> **Work task**: The material below contains a line with "film removed at mid-radius (angstrom): the" and a line with "Each chamber has". Copy exactly those two lines and all lines between them.

***

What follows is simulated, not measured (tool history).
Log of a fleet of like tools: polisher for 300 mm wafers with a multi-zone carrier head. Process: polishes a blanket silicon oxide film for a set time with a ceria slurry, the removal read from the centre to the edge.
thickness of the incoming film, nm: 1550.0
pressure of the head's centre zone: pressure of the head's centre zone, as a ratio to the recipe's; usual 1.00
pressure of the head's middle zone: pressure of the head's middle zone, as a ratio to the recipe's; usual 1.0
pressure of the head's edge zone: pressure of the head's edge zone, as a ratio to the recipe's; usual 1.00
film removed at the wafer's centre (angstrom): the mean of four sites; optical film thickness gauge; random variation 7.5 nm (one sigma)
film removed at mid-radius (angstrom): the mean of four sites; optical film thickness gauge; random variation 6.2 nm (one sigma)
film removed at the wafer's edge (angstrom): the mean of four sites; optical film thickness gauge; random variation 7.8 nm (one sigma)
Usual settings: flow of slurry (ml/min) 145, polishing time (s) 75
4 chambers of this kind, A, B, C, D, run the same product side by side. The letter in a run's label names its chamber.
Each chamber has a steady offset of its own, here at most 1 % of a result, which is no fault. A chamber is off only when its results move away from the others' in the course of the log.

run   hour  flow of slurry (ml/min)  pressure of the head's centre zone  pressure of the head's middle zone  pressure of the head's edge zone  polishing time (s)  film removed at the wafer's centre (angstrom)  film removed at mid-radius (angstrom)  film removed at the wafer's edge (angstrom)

***

> **Exercise output**:
film removed at mid-radius (angstrom): the mean of four sites; optical film thickness gauge; random variation 6.2 nm (one sigma)
film removed at the wafer's edge (angstrom): the mean of four sites; optical film thickness gauge; random variation 7.8 nm (one sigma)
Usual settings: flow of slurry (ml/min) 145, polishing time (s) 75
4 chambers of this kind, A, B, C, D, run the same product side by side. The letter in a run's label names its chamber.
Each chamber has a steady offset of its own, here at most 1 % of a result, which is no fault. A chamber is off only when its results move away from the others' in the course of the log.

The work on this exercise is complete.